#####

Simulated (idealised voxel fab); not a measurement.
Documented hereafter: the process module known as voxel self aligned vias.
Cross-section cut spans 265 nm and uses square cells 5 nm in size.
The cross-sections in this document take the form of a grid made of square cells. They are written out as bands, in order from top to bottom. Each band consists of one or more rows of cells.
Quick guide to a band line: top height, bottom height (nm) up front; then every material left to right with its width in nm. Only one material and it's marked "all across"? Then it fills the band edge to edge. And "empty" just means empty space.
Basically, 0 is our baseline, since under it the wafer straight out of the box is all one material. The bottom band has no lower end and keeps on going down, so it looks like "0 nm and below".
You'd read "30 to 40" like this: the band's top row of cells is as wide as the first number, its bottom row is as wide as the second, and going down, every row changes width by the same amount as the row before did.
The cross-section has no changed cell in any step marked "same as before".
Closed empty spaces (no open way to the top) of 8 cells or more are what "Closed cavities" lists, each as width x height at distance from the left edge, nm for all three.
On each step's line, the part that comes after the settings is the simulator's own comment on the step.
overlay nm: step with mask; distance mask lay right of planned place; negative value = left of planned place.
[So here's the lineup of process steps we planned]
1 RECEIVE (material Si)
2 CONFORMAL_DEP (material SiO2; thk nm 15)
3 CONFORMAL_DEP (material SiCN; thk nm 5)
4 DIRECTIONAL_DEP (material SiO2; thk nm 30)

#####

● **Activity**
Reproduce the data shown above exactly.

● **Exercise output**
Simulated (idealised voxel fab); not a measurement.
Documented hereafter: the process module known as voxel self aligned vias.
Cross-section cut spans 265 nm and uses square cells 5 nm in size.
The cross-sections in this document take the form of a grid made of square cells. They are written out as bands, in order from top to bottom. Each band consists of one or more rows of cells.
Quick guide to a band line: top height, bottom height (nm) up front; then every material left to right with its width in nm. Only one material and it's marked "all across"? Then it fills the band edge to edge. And "empty" just means empty space.
Basically, 0 is our baseline, since under it the wafer straight out of the box is all one material. The bottom band has no lower end and keeps on going down, so it looks like "0 nm and below".
You'd read "30 to 40" like this: the band's top row of cells is as wide as the first number, its bottom row is as wide as the second, and going down, every row changes width by the same amount as the row before did.
The cross-section has no changed cell in any step marked "same as before".
Closed empty spaces (no open way to the top) of 8 cells or more are what "Closed cavities" lists, each as width x height at distance from the left edge, nm for all three.
On each step's line, the part that comes after the settings is the simulator's own comment on the step.
overlay nm: step with mask; distance mask lay right of planned place; negative value = left of planned place.
[So here's the lineup of process steps we planned]
1 RECEIVE (material Si)
2 CONFORMAL_DEP (material SiO2; thk nm 15)
3 CONFORMAL_DEP (material SiCN; thk nm 5)
4 DIRECTIONAL_DEP (material SiO2; thk nm 30)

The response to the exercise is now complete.